_____

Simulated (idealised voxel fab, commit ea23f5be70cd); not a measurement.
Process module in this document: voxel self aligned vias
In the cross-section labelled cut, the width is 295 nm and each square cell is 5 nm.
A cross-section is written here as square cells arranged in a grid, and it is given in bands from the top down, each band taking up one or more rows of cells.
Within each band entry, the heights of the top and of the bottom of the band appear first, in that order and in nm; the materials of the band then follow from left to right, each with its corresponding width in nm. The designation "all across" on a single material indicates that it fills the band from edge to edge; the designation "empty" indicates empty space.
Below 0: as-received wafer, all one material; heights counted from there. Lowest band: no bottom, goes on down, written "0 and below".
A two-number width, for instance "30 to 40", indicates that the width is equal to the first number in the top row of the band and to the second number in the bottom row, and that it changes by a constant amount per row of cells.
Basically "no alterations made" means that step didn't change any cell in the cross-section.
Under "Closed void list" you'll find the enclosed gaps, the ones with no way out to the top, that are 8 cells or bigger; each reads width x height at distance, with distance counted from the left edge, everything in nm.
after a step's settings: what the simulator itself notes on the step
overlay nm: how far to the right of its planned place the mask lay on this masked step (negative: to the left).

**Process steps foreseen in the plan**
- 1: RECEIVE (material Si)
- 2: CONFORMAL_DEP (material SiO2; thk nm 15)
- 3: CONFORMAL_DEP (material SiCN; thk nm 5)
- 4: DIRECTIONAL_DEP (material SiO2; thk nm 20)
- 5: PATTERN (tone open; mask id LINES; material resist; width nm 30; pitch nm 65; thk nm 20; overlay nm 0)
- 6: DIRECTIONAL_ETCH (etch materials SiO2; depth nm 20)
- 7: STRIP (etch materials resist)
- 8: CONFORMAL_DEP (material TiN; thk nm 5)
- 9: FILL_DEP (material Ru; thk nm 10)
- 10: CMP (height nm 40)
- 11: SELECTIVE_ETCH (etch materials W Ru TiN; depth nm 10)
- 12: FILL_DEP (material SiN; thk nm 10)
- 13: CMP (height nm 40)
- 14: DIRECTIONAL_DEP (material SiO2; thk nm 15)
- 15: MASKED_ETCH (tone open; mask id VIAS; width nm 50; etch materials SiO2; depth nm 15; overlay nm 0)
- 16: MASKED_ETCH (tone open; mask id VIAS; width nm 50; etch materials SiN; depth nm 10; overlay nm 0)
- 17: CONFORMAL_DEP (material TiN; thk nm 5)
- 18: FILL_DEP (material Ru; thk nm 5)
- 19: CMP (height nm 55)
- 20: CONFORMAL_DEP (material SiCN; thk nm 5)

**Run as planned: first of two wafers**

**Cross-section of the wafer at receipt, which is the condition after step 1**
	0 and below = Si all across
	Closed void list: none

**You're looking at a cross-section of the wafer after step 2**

_____

From the entries above, give again exactly the lines running from the line with "- 1: RECEIVE (material Si)" to the line with "- 13: CMP (height nm 40)"; include both of those lines.

* EXERCISE OUTPUT
- 1: RECEIVE (material Si)
- 2: CONFORMAL_DEP (material SiO2; thk nm 15)
- 3: CONFORMAL_DEP (material SiCN; thk nm 5)
- 4: DIRECTIONAL_DEP (material SiO2; thk nm 20)
- 5: PATTERN (tone open; mask id LINES; material resist; width nm 30; pitch nm 65; thk nm 20; overlay nm 0)
- 6: DIRECTIONAL_ETCH (etch materials SiO2; depth nm 20)
- 7: STRIP (etch materials resist)
- 8: CONFORMAL_DEP (material TiN; thk nm 5)
- 9: FILL_DEP (material Ru; thk nm 10)
- 10: CMP (height nm 40)
- 11: SELECTIVE_ETCH (etch materials W Ru TiN; depth nm 10)
- 12: FILL_DEP (material SiN; thk nm 10)
- 13: CMP (height nm 40)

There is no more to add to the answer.